> _Activity_
The answer must be the full listing, restated word for word.

> _Entries shown_
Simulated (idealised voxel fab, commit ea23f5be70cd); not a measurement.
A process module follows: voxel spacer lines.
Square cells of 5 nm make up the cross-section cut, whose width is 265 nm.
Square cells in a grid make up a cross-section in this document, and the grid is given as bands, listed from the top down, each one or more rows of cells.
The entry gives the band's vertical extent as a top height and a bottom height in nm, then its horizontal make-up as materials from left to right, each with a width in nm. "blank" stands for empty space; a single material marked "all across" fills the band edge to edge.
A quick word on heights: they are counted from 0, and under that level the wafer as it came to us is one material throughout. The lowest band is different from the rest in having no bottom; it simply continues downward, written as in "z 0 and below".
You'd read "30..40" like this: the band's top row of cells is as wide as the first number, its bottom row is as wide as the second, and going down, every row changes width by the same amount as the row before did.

> _Exercise output_
Simulated (idealised voxel fab, commit ea23f5be70cd); not a measurement.
A process module follows: voxel spacer lines.
Square cells of 5 nm make up the cross-section cut, whose width is 265 nm.
Square cells in a grid make up a cross-section in this document, and the grid is given as bands, listed from the top down, each one or more rows of cells.
The entry gives the band's vertical extent as a top height and a bottom height in nm, then its horizontal make-up as materials from left to right, each with a width in nm. "blank" stands for empty space; a single material marked "all across" fills the band edge to edge.
A quick word on heights: they are counted from 0, and under that level the wafer as it came to us is one material throughout. The lowest band is different from the rest in having no bottom; it simply continues downward, written as in "z 0 and below".
You'd read "30..40" like this: the band's top row of cells is as wide as the first number, its bottom row is as wide as the second, and going down, every row changes width by the same amount as the row before did.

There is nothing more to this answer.